▶ **Assigned task**: Please restate verbatim the lines that open the listing below, ending with the line in which "L625.4 | can't be placed: 2 or 0 or 1 | 2" occurs.

▶ **Data shown**:
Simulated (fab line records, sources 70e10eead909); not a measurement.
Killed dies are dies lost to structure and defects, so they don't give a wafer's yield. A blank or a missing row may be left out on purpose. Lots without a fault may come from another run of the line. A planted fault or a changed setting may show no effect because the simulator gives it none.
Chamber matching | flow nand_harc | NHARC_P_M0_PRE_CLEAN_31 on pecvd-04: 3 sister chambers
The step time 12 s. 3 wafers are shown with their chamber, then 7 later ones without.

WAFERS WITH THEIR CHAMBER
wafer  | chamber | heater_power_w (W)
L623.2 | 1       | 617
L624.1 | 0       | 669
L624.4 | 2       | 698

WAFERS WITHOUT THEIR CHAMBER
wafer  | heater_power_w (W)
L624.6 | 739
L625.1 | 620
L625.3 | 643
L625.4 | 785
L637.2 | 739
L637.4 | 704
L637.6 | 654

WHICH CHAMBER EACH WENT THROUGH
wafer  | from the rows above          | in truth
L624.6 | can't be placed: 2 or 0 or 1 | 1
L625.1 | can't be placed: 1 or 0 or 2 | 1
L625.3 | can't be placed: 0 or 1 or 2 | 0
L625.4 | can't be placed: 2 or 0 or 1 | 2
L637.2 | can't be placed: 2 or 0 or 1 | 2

▶ **Expected answer**:
Simulated (fab line records, sources 70e10eead909); not a measurement.
Killed dies are dies lost to structure and defects, so they don't give a wafer's yield. A blank or a missing row may be left out on purpose. Lots without a fault may come from another run of the line. A planted fault or a changed setting may show no effect because the simulator gives it none.
Chamber matching | flow nand_harc | NHARC_P_M0_PRE_CLEAN_31 on pecvd-04: 3 sister chambers
The step time 12 s. 3 wafers are shown with their chamber, then 7 later ones without.

WAFERS WITH THEIR CHAMBER
wafer  | chamber | heater_power_w (W)
L623.2 | 1       | 617
L624.1 | 0       | 669
L624.4 | 2       | 698

WAFERS WITHOUT THEIR CHAMBER
wafer  | heater_power_w (W)
L624.6 | 739
L625.1 | 620
L625.3 | 643
L625.4 | 785
L637.2 | 739
L637.4 | 704
L637.6 | 654

WHICH CHAMBER EACH WENT THROUGH
wafer  | from the rows above          | in truth
L624.6 | can't be placed: 2 or 0 or 1 | 1
L625.1 | can't be placed: 1 or 0 or 2 | 1
L625.3 | can't be placed: 0 or 1 or 2 | 0
L625.4 | can't be placed: 2 or 0 or 1 | 2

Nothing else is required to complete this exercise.